********
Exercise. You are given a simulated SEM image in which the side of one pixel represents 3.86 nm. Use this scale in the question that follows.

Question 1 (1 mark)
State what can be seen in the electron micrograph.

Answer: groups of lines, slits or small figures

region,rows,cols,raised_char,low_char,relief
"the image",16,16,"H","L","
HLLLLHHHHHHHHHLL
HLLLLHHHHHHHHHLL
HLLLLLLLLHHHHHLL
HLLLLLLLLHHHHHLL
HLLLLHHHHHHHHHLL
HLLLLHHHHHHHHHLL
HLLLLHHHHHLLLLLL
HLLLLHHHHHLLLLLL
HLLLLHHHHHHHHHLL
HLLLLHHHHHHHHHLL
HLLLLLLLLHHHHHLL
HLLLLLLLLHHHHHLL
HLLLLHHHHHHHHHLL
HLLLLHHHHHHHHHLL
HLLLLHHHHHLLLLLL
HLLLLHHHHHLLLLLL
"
********

**Action item**
Could you output, exactly and with nothing else, the lines from the start of the records through the line containing "Answer: groups of"?

**Reply**
Exercise. You are given a simulated SEM image in which the side of one pixel represents 3.86 nm. Use this scale in the question that follows.

Question 1 (1 mark)
State what can be seen in the electron micrograph.

Answer: groups of lines, slits or small figures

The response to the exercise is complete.